> Required action: The answer is the complete listing below, written out again exactly.

> Material supplied:

#####

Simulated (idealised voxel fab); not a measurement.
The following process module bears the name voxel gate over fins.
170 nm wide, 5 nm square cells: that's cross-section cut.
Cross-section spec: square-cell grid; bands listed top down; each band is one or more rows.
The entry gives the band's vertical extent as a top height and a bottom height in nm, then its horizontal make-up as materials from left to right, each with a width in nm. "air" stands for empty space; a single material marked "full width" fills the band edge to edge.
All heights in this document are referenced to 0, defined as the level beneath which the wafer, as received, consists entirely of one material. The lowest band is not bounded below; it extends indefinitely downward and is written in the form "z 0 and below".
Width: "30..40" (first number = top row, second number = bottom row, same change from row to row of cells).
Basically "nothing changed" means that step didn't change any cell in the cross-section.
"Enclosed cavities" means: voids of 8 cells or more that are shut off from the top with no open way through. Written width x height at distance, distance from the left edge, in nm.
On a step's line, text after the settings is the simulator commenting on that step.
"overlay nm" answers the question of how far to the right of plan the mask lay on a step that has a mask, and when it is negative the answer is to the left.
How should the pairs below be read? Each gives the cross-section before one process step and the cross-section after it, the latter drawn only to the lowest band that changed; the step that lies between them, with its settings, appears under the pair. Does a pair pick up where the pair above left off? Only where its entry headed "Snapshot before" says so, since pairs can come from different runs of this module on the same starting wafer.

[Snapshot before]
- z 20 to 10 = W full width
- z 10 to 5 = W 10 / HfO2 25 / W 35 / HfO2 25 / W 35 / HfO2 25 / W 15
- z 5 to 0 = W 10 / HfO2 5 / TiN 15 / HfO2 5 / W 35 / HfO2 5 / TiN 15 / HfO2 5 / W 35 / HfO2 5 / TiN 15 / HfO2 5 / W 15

#####

> Task response:
Simulated (idealised voxel fab); not a measurement.
The following process module bears the name voxel gate over fins.
170 nm wide, 5 nm square cells: that's cross-section cut.
Cross-section spec: square-cell grid; bands listed top down; each band is one or more rows.
The entry gives the band's vertical extent as a top height and a bottom height in nm, then its horizontal make-up as materials from left to right, each with a width in nm. "air" stands for empty space; a single material marked "full width" fills the band edge to edge.
All heights in this document are referenced to 0, defined as the level beneath which the wafer, as received, consists entirely of one material. The lowest band is not bounded below; it extends indefinitely downward and is written in the form "z 0 and below".
Width: "30..40" (first number = top row, second number = bottom row, same change from row to row of cells).
Basically "nothing changed" means that step didn't change any cell in the cross-section.
"Enclosed cavities" means: voids of 8 cells or more that are shut off from the top with no open way through. Written width x height at distance, distance from the left edge, in nm.
On a step's line, text after the settings is the simulator commenting on that step.
"overlay nm" answers the question of how far to the right of plan the mask lay on a step that has a mask, and when it is negative the answer is to the left.
How should the pairs below be read? Each gives the cross-section before one process step and the cross-section after it, the latter drawn only to the lowest band that changed; the step that lies between them, with its settings, appears under the pair. Does a pair pick up where the pair above left off? Only where its entry headed "Snapshot before" says so, since pairs can come from different runs of this module on the same starting wafer.

[Snapshot before]
- z 20 to 10 = W full width
- z 10 to 5 = W 10 / HfO2 25 / W 35 / HfO2 25 / W 35 / HfO2 25 / W 15
- z 5 to 0 = W 10 / HfO2 5 / TiN 15 / HfO2 5 / W 35 / HfO2 5 / TiN 15 / HfO2 5 / W 35 / HfO2 5 / TiN 15 / HfO2 5 / W 15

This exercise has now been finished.